Work item.
Of all the lines in the entries below, give again exactly those starting at the line containing "Wanted to know what the cross-section looks like 120" and ending at the line containing "Si3N4 24, Si 110, Cu 60, SiOCN 78, W 30, SiNx", both ends included, and no others.

+ + + + + + +
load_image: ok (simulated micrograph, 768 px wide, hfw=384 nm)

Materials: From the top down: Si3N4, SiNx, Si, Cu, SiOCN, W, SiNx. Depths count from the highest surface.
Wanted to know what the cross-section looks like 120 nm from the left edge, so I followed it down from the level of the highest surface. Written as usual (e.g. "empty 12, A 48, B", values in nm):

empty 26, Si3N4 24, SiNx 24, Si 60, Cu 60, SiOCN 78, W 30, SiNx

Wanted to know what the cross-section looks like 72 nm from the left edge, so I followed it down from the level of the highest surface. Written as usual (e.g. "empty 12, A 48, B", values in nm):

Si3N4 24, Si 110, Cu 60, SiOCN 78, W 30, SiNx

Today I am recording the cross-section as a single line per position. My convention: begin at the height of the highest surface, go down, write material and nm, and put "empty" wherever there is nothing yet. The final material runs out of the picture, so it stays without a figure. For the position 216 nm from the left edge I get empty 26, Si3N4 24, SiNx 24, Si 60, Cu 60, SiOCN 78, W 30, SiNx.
+ + + + + + +

Reply.
Wanted to know what the cross-section looks like 120 nm from the left edge, so I followed it down from the level of the highest surface. Written as usual (e.g. "empty 12, A 48, B", values in nm):

empty 26, Si3N4 24, SiNx 24, Si 60, Cu 60, SiOCN 78, W 30, SiNx

Wanted to know what the cross-section looks like 72 nm from the left edge, so I followed it down from the level of the highest surface. Written as usual (e.g. "empty 12, A 48, B", values in nm):

Si3N4 24, Si 110, Cu 60, SiOCN 78, W 30, SiNx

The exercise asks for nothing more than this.